________

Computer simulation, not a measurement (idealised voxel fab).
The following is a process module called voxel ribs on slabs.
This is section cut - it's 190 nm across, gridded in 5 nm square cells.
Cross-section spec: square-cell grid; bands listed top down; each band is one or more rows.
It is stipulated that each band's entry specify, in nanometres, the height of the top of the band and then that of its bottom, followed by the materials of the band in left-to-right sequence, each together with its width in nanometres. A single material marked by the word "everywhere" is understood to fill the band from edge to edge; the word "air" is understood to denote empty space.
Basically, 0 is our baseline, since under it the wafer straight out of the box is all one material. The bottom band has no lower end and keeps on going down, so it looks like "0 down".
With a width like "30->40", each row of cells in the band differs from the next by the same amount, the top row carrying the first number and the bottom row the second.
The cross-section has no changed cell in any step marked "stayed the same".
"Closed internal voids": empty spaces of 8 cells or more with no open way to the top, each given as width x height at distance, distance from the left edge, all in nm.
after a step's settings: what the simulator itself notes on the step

________

> WORK REQUEST
From the start of the data to the line that holds "edge, all in nm.", retype each line exactly, with both ends included.

> YOUR SOLUTION
Computer simulation, not a measurement (idealised voxel fab).
The following is a process module called voxel ribs on slabs.
This is section cut - it's 190 nm across, gridded in 5 nm square cells.
Cross-section spec: square-cell grid; bands listed top down; each band is one or more rows.
It is stipulated that each band's entry specify, in nanometres, the height of the top of the band and then that of its bottom, followed by the materials of the band in left-to-right sequence, each together with its width in nanometres. A single material marked by the word "everywhere" is understood to fill the band from edge to edge; the word "air" is understood to denote empty space.
Basically, 0 is our baseline, since under it the wafer straight out of the box is all one material. The bottom band has no lower end and keeps on going down, so it looks like "0 down".
With a width like "30->40", each row of cells in the band differs from the next by the same amount, the top row carrying the first number and the bottom row the second.
The cross-section has no changed cell in any step marked "stayed the same".
"Closed internal voids": empty spaces of 8 cells or more with no open way to the top, each given as width x height at distance, distance from the left edge, all in nm.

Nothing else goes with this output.